_ _ _

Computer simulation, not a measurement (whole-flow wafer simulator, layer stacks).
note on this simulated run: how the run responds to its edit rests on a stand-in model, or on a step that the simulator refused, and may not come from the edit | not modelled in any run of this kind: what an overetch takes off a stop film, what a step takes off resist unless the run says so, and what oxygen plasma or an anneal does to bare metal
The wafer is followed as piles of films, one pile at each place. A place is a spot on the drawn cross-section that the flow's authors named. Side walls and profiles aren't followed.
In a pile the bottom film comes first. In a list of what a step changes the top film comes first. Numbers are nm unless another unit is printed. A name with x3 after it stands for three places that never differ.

_ _ _

BRIEF
Retype the entries one by one, exactly.

RESPONSE BOX
Computer simulation, not a measurement (whole-flow wafer simulator, layer stacks).
note on this simulated run: how the run responds to its edit rests on a stand-in model, or on a step that the simulator refused, and may not come from the edit | not modelled in any run of this kind: what an overetch takes off a stop film, what a step takes off resist unless the run says so, and what oxygen plasma or an anneal does to bare metal
The wafer is followed as piles of films, one pile at each place. A place is a spot on the drawn cross-section that the flow's authors named. Side walls and profiles aren't followed.
In a pile the bottom film comes first. In a list of what a step changes the top film comes first. Numbers are nm unless another unit is printed. A name with x3 after it stands for three places that never differ.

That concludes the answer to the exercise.